Extracted data ::
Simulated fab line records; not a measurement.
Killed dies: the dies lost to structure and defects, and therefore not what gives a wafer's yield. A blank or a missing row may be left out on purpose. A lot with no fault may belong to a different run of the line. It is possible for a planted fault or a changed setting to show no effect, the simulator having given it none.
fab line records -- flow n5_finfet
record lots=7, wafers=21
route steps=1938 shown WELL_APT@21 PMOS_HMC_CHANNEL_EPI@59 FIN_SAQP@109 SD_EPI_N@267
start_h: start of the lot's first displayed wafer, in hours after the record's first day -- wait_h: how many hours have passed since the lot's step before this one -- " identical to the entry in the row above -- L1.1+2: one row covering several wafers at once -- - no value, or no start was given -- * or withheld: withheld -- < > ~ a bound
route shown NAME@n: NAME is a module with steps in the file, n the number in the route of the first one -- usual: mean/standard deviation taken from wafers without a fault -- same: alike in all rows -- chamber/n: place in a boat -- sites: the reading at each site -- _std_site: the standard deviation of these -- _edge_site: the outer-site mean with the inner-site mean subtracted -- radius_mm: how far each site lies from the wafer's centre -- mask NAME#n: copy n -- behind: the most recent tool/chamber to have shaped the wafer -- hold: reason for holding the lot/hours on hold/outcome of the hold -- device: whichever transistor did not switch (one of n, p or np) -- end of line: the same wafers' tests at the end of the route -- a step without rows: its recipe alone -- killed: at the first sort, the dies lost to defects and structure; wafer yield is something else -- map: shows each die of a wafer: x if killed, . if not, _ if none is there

Work task :: Word for word, reproduce the listing above from its start up to and including the line that has "start_h: start of". Give only those lines.

Written response ::
Simulated fab line records; not a measurement.
Killed dies: the dies lost to structure and defects, and therefore not what gives a wafer's yield. A blank or a missing row may be left out on purpose. A lot with no fault may belong to a different run of the line. It is possible for a planted fault or a changed setting to show no effect, the simulator having given it none.
fab line records -- flow n5_finfet
record lots=7, wafers=21
route steps=1938 shown WELL_APT@21 PMOS_HMC_CHANNEL_EPI@59 FIN_SAQP@109 SD_EPI_N@267
start_h: start of the lot's first displayed wafer, in hours after the record's first day -- wait_h: how many hours have passed since the lot's step before this one -- " identical to the entry in the row above -- L1.1+2: one row covering several wafers at once -- - no value, or no start was given -- * or withheld: withheld -- < > ~ a bound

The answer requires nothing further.